*Provided material:*
◇ ◇ ◇ ◇ ◇ ◇ ◇

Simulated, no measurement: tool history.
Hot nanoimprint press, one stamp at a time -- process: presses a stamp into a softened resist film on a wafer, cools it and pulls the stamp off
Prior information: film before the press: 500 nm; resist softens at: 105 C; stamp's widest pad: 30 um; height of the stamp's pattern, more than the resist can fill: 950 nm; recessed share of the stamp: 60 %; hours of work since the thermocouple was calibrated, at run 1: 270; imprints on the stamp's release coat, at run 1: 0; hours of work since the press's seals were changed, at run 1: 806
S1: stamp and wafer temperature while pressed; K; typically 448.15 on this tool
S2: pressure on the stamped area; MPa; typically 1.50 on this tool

◇ ◇ ◇ ◇ ◇ ◇ ◇

*Requirement:* Every entry is to be restated exactly, with no line dropped.

*Written solution:*
Simulated, no measurement: tool history.
Hot nanoimprint press, one stamp at a time -- process: presses a stamp into a softened resist film on a wafer, cools it and pulls the stamp off
Prior information: film before the press: 500 nm; resist softens at: 105 C; stamp's widest pad: 30 um; height of the stamp's pattern, more than the resist can fill: 950 nm; recessed share of the stamp: 60 %; hours of work since the thermocouple was calibrated, at run 1: 270; imprints on the stamp's release coat, at run 1: 0; hours of work since the press's seals were changed, at run 1: 806
S1: stamp and wafer temperature while pressed; K; typically 448.15 on this tool
S2: pressure on the stamped area; MPa; typically 1.50 on this tool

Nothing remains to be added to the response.